▶ _BRIEF_
Give back every line of the data, transcribed exactly.

[MATERIAL SHOWN]
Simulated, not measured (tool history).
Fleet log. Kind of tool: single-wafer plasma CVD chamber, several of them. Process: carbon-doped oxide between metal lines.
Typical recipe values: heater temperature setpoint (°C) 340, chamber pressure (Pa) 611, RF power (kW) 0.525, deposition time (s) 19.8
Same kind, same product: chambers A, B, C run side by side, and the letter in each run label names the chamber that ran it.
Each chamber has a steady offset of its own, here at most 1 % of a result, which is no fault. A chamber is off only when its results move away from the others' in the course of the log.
[/MATERIAL SHOWN]

▶ _WORKED SOLUTION_
Simulated, not measured (tool history).
Fleet log. Kind of tool: single-wafer plasma CVD chamber, several of them. Process: carbon-doped oxide between metal lines.
Typical recipe values: heater temperature setpoint (°C) 340, chamber pressure (Pa) 611, RF power (kW) 0.525, deposition time (s) 19.8
Same kind, same product: chambers A, B, C run side by side, and the letter in each run label names the chamber that ran it.
Each chamber has a steady offset of its own, here at most 1 % of a result, which is no fault. A chamber is off only when its results move away from the others' in the course of the log.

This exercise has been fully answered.